Segment Open
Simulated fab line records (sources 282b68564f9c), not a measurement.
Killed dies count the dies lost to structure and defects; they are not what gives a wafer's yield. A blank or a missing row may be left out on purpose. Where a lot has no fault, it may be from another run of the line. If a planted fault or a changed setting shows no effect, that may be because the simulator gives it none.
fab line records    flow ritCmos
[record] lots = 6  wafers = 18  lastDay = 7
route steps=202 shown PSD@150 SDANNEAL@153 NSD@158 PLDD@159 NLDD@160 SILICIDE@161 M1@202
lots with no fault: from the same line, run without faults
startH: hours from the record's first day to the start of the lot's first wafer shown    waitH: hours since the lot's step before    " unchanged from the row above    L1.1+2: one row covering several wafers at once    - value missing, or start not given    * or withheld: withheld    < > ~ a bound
Segment Closed

Required action
Give back precisely the lines above that start at the line containing "[record] lots = 6" and end at the line containing "lots with no", inclusive. No other lines belong in the output.

Task result
[record] lots = 6  wafers = 18  lastDay = 7
route steps=202 shown PSD@150 SDANNEAL@153 NSD@158 PLDD@159 NLDD@160 SILICIDE@161 M1@202
lots with no fault: from the same line, run without faults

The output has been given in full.